Work item: Please set the lines down again exactly, from the top of the entries through the line that contains "The cross-section on".

Data extracts:
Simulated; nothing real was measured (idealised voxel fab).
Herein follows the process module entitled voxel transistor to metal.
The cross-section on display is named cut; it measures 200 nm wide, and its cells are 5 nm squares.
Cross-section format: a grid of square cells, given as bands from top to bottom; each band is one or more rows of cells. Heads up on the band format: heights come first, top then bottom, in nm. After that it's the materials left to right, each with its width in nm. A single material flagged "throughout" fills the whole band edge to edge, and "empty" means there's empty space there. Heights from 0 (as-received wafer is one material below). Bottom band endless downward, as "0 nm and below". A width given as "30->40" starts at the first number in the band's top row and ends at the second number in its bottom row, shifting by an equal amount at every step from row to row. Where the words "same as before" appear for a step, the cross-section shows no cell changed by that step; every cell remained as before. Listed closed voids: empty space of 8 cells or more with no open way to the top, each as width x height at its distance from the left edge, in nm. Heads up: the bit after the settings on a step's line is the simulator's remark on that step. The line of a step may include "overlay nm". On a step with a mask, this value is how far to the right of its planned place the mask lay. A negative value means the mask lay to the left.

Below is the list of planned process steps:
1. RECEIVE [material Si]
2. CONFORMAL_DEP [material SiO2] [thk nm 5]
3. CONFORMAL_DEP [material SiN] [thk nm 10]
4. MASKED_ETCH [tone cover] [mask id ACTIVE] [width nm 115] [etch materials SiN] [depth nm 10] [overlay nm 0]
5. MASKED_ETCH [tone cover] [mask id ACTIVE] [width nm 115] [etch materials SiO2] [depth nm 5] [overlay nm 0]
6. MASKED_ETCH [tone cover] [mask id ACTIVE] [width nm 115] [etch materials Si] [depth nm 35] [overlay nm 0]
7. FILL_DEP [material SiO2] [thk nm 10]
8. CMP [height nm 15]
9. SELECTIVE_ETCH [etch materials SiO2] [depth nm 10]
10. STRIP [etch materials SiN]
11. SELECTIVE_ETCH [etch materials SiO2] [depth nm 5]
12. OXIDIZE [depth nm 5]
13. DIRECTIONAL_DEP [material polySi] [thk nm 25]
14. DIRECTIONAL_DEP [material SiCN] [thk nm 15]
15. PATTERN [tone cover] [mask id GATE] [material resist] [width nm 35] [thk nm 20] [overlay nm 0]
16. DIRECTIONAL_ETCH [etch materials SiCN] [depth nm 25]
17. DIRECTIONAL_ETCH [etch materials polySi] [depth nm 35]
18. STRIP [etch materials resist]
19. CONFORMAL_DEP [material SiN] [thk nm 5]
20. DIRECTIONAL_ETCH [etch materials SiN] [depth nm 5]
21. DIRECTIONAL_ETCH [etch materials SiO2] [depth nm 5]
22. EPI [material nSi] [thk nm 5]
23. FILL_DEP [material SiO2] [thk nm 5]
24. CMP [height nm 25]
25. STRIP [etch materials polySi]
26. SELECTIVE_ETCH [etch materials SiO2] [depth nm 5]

Problem solution:
Simulated; nothing real was measured (idealised voxel fab).
Herein follows the process module entitled voxel transistor to metal.
The cross-section on display is named cut; it measures 200 nm wide, and its cells are 5 nm squares.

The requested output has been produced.